Supplied records:
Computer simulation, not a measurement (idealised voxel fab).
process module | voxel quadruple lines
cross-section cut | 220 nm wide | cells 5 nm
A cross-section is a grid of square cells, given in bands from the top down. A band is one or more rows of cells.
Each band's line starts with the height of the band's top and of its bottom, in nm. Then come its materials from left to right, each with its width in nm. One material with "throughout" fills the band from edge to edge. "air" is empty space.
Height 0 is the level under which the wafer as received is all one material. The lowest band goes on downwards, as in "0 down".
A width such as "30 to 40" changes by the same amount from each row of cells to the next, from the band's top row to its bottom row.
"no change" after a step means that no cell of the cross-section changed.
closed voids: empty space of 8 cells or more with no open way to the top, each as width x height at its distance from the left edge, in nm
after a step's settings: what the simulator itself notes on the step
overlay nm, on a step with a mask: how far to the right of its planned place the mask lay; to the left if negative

Required action:
Set the entries above down again, each one exactly as written.

Result:
Computer simulation, not a measurement (idealised voxel fab).
process module | voxel quadruple lines
cross-section cut | 220 nm wide | cells 5 nm
A cross-section is a grid of square cells, given in bands from the top down. A band is one or more rows of cells.
Each band's line starts with the height of the band's top and of its bottom, in nm. Then come its materials from left to right, each with its width in nm. One material with "throughout" fills the band from edge to edge. "air" is empty space.
Height 0 is the level under which the wafer as received is all one material. The lowest band goes on downwards, as in "0 down".
A width such as "30 to 40" changes by the same amount from each row of cells to the next, from the band's top row to its bottom row.
"no change" after a step means that no cell of the cross-section changed.
closed voids: empty space of 8 cells or more with no open way to the top, each as width x height at its distance from the left edge, in nm
after a step's settings: what the simulator itself notes on the step
overlay nm, on a step with a mask: how far to the right of its planned place the mask lay; to the left if negative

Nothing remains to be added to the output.